Assignment
Please print out every line of the material, unchanged.

★ ★ ★
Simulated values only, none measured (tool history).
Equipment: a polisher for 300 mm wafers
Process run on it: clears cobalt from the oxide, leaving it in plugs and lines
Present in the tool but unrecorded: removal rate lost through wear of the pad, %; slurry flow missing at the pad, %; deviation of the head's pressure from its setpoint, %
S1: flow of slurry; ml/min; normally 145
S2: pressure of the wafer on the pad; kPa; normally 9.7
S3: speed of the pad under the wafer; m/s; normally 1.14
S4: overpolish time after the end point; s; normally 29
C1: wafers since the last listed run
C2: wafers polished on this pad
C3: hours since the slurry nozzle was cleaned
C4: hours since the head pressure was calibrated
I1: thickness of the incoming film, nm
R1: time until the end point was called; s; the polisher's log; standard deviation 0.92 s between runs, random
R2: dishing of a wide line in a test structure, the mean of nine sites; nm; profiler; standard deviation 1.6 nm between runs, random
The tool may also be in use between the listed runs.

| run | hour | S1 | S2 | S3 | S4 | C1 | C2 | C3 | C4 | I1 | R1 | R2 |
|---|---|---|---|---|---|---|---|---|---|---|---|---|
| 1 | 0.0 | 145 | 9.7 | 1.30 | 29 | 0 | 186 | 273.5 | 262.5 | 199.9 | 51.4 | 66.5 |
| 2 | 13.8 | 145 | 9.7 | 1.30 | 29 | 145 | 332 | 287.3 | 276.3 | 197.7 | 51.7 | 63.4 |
★ ★ ★

Task output
Simulated values only, none measured (tool history).
Equipment: a polisher for 300 mm wafers
Process run on it: clears cobalt from the oxide, leaving it in plugs and lines
Present in the tool but unrecorded: removal rate lost through wear of the pad, %; slurry flow missing at the pad, %; deviation of the head's pressure from its setpoint, %
S1: flow of slurry; ml/min; normally 145
S2: pressure of the wafer on the pad; kPa; normally 9.7
S3: speed of the pad under the wafer; m/s; normally 1.14
S4: overpolish time after the end point; s; normally 29
C1: wafers since the last listed run
C2: wafers polished on this pad
C3: hours since the slurry nozzle was cleaned
C4: hours since the head pressure was calibrated
I1: thickness of the incoming film, nm
R1: time until the end point was called; s; the polisher's log; standard deviation 0.92 s between runs, random
R2: dishing of a wide line in a test structure, the mean of nine sites; nm; profiler; standard deviation 1.6 nm between runs, random
The tool may also be in use between the listed runs.

| run | hour | S1 | S2 | S3 | S4 | C1 | C2 | C3 | C4 | I1 | R1 | R2 |
|---|---|---|---|---|---|---|---|---|---|---|---|---|
| 1 | 0.0 | 145 | 9.7 | 1.30 | 29 | 0 | 186 | 273.5 | 262.5 | 199.9 | 51.4 | 66.5 |
| 2 | 13.8 | 145 | 9.7 | 1.30 | 29 | 145 | 332 | 287.3 | 276.3 | 197.7 | 51.7 | 63.4 |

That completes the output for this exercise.